ASSIGNED TASK – Transcribe the whole listing exactly.

═══ RECORD EXCERPTS

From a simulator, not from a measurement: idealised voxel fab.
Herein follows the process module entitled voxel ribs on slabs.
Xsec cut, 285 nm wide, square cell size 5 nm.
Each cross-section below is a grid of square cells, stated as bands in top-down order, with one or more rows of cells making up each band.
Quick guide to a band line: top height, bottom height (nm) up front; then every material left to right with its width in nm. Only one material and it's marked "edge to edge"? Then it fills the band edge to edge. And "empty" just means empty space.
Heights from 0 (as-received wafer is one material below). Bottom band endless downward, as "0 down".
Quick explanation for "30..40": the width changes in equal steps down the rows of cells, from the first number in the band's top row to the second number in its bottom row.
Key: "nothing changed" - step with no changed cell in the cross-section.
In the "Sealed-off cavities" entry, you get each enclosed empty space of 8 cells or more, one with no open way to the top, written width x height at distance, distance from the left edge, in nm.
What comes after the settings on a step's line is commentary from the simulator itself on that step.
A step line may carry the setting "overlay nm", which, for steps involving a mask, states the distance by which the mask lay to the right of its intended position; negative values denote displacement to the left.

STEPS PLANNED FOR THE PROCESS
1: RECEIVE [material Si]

══════

WRITTEN SOLUTION –
From a simulator, not from a measurement: idealised voxel fab.
Herein follows the process module entitled voxel ribs on slabs.
Xsec cut, 285 nm wide, square cell size 5 nm.
Each cross-section below is a grid of square cells, stated as bands in top-down order, with one or more rows of cells making up each band.
Quick guide to a band line: top height, bottom height (nm) up front; then every material left to right with its width in nm. Only one material and it's marked "edge to edge"? Then it fills the band edge to edge. And "empty" just means empty space.
Heights from 0 (as-received wafer is one material below). Bottom band endless downward, as "0 down".
Quick explanation for "30..40": the width changes in equal steps down the rows of cells, from the first number in the band's top row to the second number in its bottom row.
Key: "nothing changed" - step with no changed cell in the cross-section.
In the "Sealed-off cavities" entry, you get each enclosed empty space of 8 cells or more, one with no open way to the top, written width x height at distance, distance from the left edge, in nm.
What comes after the settings on a step's line is commentary from the simulator itself on that step.
A step line may carry the setting "overlay nm", which, for steps involving a mask, states the distance by which the mask lay to the right of its intended position; negative values denote displacement to the left.

STEPS PLANNED FOR THE PROCESS
1: RECEIVE [material Si]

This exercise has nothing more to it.